**TASK ITEM:** In the material below, find the line with "R1: thickness taken" and the line with "Spec to hit: R1", then output those two lines and every line between them, exactly.

**SOURCE MATERIAL:**
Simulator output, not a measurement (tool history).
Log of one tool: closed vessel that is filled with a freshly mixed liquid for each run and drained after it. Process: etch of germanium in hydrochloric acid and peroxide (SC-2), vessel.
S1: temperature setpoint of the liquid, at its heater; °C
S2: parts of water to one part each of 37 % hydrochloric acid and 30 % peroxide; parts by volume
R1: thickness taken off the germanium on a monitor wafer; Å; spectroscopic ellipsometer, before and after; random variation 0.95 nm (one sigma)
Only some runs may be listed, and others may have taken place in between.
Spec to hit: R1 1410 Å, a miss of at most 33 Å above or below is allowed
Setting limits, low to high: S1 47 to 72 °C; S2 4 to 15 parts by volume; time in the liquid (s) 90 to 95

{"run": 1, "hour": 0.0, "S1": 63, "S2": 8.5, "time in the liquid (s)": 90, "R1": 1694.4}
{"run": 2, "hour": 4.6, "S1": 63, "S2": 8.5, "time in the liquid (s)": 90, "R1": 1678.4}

**ANSWER SECTION:**
R1: thickness taken off the germanium on a monitor wafer; Å; spectroscopic ellipsometer, before and after; random variation 0.95 nm (one sigma)
Only some runs may be listed, and others may have taken place in between.
Spec to hit: R1 1410 Å, a miss of at most 33 Å above or below is allowed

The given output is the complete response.